START Excerpted records

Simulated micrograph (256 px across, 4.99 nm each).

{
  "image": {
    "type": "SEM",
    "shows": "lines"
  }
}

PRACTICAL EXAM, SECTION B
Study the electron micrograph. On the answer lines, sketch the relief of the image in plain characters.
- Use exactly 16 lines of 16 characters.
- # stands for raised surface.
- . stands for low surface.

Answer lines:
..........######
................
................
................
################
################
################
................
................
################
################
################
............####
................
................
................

END Excerpted records

=== Work order ===
Retype the material above in full, with nothing altered.

=== Result ===
Simulated micrograph (256 px across, 4.99 nm each).

{
  "image": {
    "type": "SEM",
    "shows": "lines"
  }
}

PRACTICAL EXAM, SECTION B
Study the electron micrograph. On the answer lines, sketch the relief of the image in plain characters.
- Use exactly 16 lines of 16 characters.
- # stands for raised surface.
- . stands for low surface.

Answer lines:
..........######
................
................
................
################
################
################
................
................
################
################
################
............####
................
................
................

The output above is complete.